• Entries shown:
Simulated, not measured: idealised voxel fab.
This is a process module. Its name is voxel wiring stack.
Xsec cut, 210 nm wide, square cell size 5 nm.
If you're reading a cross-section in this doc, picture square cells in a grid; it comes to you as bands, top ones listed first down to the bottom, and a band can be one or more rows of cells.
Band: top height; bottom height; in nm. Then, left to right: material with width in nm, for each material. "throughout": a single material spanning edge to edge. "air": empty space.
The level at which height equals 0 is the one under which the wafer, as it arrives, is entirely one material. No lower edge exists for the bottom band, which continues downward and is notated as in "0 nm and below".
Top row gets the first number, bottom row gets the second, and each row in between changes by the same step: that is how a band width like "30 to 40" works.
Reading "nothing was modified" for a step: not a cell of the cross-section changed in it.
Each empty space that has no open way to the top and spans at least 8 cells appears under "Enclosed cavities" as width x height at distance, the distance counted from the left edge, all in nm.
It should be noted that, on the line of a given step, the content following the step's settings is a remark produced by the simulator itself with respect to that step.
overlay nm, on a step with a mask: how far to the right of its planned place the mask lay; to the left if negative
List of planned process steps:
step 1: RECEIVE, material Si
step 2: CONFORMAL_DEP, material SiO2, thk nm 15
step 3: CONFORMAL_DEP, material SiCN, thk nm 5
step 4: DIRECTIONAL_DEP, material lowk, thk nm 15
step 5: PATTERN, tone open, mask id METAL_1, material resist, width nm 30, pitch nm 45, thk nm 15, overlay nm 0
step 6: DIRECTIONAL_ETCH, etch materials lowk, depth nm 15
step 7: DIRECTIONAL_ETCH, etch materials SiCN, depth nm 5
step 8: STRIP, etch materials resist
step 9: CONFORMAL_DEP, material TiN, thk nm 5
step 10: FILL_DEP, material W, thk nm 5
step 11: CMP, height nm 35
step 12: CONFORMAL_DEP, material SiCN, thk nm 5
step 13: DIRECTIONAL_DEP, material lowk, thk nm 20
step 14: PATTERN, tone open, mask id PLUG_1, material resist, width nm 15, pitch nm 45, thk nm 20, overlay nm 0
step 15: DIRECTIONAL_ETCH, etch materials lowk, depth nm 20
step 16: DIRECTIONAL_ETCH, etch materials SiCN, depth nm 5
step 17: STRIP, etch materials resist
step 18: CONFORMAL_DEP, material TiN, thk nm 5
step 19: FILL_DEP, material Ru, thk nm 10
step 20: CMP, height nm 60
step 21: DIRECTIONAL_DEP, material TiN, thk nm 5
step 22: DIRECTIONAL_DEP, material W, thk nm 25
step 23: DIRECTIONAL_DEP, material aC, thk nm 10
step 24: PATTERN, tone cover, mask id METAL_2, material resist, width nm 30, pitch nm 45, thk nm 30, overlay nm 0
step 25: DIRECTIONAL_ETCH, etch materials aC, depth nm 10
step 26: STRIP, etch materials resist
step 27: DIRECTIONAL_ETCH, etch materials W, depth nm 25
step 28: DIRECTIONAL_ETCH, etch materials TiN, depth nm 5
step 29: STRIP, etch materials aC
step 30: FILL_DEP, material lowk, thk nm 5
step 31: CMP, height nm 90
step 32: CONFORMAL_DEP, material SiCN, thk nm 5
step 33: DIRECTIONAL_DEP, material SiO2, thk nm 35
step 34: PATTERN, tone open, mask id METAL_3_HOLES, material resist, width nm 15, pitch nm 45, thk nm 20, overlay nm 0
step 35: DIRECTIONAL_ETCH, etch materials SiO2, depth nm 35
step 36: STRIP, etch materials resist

• Assigned task: All lines in the listing above between the line with "step 22: DIRECTIONAL_DEP, material" and the line with "step 35: DIRECTIONAL_ETCH, etch", inclusive, should be set down exactly, and no line outside that range.

• Response box:
step 22: DIRECTIONAL_DEP, material W, thk nm 25
step 23: DIRECTIONAL_DEP, material aC, thk nm 10
step 24: PATTERN, tone cover, mask id METAL_2, material resist, width nm 30, pitch nm 45, thk nm 30, overlay nm 0
step 25: DIRECTIONAL_ETCH, etch materials aC, depth nm 10
step 26: STRIP, etch materials resist
step 27: DIRECTIONAL_ETCH, etch materials W, depth nm 25
step 28: DIRECTIONAL_ETCH, etch materials TiN, depth nm 5
step 29: STRIP, etch materials aC
step 30: FILL_DEP, material lowk, thk nm 5
step 31: CMP, height nm 90
step 32: CONFORMAL_DEP, material SiCN, thk nm 5
step 33: DIRECTIONAL_DEP, material SiO2, thk nm 35
step 34: PATTERN, tone open, mask id METAL_3_HOLES, material resist, width nm 15, pitch nm 45, thk nm 20, overlay nm 0
step 35: DIRECTIONAL_ETCH, etch materials SiO2, depth nm 35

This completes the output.